Data shown
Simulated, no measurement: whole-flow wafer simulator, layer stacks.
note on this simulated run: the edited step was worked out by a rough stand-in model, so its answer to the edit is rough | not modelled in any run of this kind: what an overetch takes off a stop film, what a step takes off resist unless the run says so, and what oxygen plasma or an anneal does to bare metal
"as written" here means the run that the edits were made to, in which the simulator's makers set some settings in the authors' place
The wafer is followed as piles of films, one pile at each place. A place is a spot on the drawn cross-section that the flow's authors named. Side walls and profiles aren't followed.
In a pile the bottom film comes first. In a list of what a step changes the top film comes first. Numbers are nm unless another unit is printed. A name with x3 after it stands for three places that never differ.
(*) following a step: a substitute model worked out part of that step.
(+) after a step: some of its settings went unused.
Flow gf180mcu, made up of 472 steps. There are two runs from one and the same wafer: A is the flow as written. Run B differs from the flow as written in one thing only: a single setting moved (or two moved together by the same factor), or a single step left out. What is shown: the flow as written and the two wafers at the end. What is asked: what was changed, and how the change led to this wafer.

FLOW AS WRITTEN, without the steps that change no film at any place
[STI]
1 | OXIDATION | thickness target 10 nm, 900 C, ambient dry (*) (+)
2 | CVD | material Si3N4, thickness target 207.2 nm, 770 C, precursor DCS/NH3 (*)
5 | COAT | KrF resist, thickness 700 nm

Exercise
The lines above from the one containing "Flow gf180mcu, made" through the one containing "2 | CVD | material" are to be set down exactly, and no others.

Response
Flow gf180mcu, made up of 472 steps. There are two runs from one and the same wafer: A is the flow as written. Run B differs from the flow as written in one thing only: a single setting moved (or two moved together by the same factor), or a single step left out. What is shown: the flow as written and the two wafers at the end. What is asked: what was changed, and how the change led to this wafer.

FLOW AS WRITTEN, without the steps that change no film at any place
[STI]
1 | OXIDATION | thickness target 10 nm, 900 C, ambient dry (*) (+)
2 | CVD | material Si3N4, thickness target 207.2 nm, 770 C, precursor DCS/NH3 (*)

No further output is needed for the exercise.